■ Given information:
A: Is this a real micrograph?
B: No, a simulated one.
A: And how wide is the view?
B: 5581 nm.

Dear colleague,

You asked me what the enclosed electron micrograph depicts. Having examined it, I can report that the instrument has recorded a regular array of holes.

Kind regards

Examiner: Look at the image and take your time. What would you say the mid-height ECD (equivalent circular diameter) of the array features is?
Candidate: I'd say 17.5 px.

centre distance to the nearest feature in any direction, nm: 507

■ Required action:
Return, please, the lines of the data from the first through the line containing "Candidate: I'd say 17.5 px.", both kept, exactly as they stand and nothing more.

■ Worked solution:
A: Is this a real micrograph?
B: No, a simulated one.
A: And how wide is the view?
B: 5581 nm.

Dear colleague,

You asked me what the enclosed electron micrograph depicts. Having examined it, I can report that the instrument has recorded a regular array of holes.

Kind regards

Examiner: Look at the image and take your time. What would you say the mid-height ECD (equivalent circular diameter) of the array features is?
Candidate: I'd say 17.5 px.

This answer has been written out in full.